═════ Stored data ═════

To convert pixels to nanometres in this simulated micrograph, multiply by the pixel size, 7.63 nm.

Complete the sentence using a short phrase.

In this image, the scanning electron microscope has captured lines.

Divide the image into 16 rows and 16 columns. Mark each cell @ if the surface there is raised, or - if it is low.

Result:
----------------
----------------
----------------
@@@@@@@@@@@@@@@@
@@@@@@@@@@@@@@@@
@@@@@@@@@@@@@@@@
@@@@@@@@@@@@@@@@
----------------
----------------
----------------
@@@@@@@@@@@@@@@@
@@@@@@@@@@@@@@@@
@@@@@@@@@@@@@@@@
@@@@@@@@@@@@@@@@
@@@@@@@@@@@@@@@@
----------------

═════

▶ Work request: Return the listing above in its exact form.

▶ Task solution:
To convert pixels to nanometres in this simulated micrograph, multiply by the pixel size, 7.63 nm.

Complete the sentence using a short phrase.

In this image, the scanning electron microscope has captured lines.

Divide the image into 16 rows and 16 columns. Mark each cell @ if the surface there is raised, or - if it is low.

Result:
----------------
----------------
----------------
@@@@@@@@@@@@@@@@
@@@@@@@@@@@@@@@@
@@@@@@@@@@@@@@@@
@@@@@@@@@@@@@@@@
----------------
----------------
----------------
@@@@@@@@@@@@@@@@
@@@@@@@@@@@@@@@@
@@@@@@@@@@@@@@@@
@@@@@@@@@@@@@@@@
@@@@@@@@@@@@@@@@
----------------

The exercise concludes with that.